◆ **PROVIDED RECORDS**:
⁂

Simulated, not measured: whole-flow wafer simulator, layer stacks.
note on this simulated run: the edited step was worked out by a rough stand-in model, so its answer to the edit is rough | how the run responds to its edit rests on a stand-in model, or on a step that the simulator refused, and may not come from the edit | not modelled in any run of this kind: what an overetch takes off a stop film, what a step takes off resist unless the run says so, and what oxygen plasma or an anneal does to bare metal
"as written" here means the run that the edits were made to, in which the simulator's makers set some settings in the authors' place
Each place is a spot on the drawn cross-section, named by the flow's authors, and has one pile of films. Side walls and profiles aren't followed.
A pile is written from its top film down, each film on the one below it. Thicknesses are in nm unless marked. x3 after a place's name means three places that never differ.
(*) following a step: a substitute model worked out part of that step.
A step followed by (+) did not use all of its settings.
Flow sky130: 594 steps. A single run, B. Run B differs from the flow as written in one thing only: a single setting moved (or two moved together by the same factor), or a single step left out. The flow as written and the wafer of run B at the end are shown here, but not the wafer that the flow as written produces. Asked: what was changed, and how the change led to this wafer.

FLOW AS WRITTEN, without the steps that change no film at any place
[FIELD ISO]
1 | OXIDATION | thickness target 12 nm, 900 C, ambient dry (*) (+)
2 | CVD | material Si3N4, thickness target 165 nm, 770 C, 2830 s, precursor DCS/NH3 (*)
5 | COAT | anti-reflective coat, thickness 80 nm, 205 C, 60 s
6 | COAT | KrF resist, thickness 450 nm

⁂

◆ **TASK ITEM**:
Copy out word for word each line of the listing, from the very first line down to the line containing "the authors' place", and stop after that line.

◆ **TASK RESULT**:
Simulated, not measured: whole-flow wafer simulator, layer stacks.
note on this simulated run: the edited step was worked out by a rough stand-in model, so its answer to the edit is rough | how the run responds to its edit rests on a stand-in model, or on a step that the simulator refused, and may not come from the edit | not modelled in any run of this kind: what an overetch takes off a stop film, what a step takes off resist unless the run says so, and what oxygen plasma or an anneal does to bare metal
"as written" here means the run that the edits were made to, in which the simulator's makers set some settings in the authors' place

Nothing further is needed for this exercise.